————

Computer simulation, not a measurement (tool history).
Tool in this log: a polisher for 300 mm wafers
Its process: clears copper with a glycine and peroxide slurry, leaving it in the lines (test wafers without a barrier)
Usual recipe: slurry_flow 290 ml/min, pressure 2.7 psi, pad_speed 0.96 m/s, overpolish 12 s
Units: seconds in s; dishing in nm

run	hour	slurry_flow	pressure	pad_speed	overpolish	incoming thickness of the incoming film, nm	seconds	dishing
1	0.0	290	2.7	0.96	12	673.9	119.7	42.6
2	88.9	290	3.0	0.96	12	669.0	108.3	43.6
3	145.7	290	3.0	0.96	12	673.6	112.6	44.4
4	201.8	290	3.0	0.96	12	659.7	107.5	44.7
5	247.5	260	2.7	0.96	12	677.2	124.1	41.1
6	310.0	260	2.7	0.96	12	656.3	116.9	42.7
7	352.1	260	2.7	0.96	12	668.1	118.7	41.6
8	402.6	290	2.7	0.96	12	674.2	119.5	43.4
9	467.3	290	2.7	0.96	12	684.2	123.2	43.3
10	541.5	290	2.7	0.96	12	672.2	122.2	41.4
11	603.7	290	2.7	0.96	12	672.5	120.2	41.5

————

● WORK ITEM
A word-for-word copy of the entries, from the first line through the line containing "Units: seconds in s; dishing in nm", is the whole answer.

● RESPONSE BOX
Computer simulation, not a measurement (tool history).
Tool in this log: a polisher for 300 mm wafers
Its process: clears copper with a glycine and peroxide slurry, leaving it in the lines (test wafers without a barrier)
Usual recipe: slurry_flow 290 ml/min, pressure 2.7 psi, pad_speed 0.96 m/s, overpolish 12 s
Units: seconds in s; dishing in nm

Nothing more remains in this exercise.